• Work order: Print all entries precisely as they are written.

• Dataset content:
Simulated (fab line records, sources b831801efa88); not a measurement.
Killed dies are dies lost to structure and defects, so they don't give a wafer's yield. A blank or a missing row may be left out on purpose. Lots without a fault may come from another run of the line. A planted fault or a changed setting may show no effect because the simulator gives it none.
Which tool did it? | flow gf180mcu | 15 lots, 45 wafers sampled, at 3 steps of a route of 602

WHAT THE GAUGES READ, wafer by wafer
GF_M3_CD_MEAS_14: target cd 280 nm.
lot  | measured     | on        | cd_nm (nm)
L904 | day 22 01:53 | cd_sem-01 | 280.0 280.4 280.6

• Answer section:
Simulated (fab line records, sources b831801efa88); not a measurement.
Killed dies are dies lost to structure and defects, so they don't give a wafer's yield. A blank or a missing row may be left out on purpose. Lots without a fault may come from another run of the line. A planted fault or a changed setting may show no effect because the simulator gives it none.
Which tool did it? | flow gf180mcu | 15 lots, 45 wafers sampled, at 3 steps of a route of 602

WHAT THE GAUGES READ, wafer by wafer
GF_M3_CD_MEAS_14: target cd 280 nm.
lot  | measured     | on        | cd_nm (nm)
L904 | day 22 01:53 | cd_sem-01 | 280.0 280.4 280.6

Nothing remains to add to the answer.